- _ACTION ITEM_:
From the first line of the records down to the one that holds "note on this", transcribe each line exactly and add nothing.

DATASET EXCERPTS Block Start

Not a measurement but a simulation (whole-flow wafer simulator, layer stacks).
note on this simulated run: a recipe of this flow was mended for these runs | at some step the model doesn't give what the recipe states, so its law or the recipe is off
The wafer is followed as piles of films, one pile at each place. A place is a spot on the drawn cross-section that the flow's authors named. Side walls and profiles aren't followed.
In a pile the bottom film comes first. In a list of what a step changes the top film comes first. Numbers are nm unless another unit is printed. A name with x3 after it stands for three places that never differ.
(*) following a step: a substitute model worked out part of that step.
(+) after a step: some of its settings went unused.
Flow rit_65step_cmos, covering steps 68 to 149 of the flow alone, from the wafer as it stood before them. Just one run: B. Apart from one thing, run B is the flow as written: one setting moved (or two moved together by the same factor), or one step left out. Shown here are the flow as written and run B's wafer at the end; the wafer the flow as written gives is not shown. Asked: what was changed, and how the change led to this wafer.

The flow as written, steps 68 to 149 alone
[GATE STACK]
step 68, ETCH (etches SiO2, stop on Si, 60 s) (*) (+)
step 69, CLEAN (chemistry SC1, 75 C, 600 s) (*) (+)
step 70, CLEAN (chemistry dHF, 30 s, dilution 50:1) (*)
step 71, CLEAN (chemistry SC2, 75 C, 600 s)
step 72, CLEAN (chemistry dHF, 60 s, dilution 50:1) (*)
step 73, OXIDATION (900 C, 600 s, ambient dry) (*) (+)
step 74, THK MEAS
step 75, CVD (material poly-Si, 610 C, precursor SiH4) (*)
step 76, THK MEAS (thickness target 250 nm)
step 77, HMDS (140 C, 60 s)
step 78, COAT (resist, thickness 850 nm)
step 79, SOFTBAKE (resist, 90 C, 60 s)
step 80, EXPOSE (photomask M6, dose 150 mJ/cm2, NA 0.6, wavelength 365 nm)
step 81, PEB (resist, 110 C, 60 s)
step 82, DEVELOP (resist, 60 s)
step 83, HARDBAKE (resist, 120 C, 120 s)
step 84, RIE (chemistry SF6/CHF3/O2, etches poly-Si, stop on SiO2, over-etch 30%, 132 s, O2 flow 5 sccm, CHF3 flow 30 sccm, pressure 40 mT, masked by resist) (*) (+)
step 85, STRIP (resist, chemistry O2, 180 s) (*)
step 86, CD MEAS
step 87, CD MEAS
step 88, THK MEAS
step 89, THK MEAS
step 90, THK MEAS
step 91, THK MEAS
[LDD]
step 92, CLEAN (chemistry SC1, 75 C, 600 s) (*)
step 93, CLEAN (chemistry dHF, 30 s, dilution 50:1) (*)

DATASET EXCERPTS Block End

- _SOLUTION_:
Not a measurement but a simulation (whole-flow wafer simulator, layer stacks).
note on this simulated run: a recipe of this flow was mended for these runs | at some step the model doesn't give what the recipe states, so its law or the recipe is off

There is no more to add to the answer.